DATASET CONTENT Block Start

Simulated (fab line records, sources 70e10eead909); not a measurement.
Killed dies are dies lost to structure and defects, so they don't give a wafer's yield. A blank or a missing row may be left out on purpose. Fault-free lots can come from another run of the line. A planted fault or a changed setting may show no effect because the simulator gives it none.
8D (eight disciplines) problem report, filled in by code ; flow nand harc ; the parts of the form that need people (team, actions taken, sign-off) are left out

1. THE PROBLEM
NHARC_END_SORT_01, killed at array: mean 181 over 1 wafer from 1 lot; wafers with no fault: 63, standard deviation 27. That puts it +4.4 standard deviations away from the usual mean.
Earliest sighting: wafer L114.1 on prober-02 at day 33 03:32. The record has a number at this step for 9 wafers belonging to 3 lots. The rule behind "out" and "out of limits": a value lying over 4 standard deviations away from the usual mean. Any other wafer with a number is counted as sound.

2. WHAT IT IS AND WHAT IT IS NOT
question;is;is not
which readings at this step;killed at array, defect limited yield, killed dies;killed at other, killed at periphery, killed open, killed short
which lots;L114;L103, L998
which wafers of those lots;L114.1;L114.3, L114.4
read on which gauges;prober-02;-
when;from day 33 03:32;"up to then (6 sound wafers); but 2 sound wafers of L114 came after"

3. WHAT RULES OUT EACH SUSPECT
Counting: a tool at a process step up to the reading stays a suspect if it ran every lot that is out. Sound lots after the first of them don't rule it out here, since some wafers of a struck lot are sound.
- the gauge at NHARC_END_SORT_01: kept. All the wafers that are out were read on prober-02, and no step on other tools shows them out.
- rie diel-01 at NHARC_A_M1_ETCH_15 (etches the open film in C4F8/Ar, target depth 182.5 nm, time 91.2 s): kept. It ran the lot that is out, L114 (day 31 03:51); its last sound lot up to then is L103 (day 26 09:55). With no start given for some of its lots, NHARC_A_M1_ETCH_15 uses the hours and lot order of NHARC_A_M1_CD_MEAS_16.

DATASET CONTENT Block End

▶ [ASSIGNMENT]: Would you retype exactly the lines above, from the line with "Counting: a tool" to the line with "- the gauge", with both end lines kept and nothing more?

▶ [SOLUTION]:
Counting: a tool at a process step up to the reading stays a suspect if it ran every lot that is out. Sound lots after the first of them don't rule it out here, since some wafers of a struck lot are sound.
- the gauge at NHARC_END_SORT_01: kept. All the wafers that are out were read on prober-02, and no step on other tools shows them out.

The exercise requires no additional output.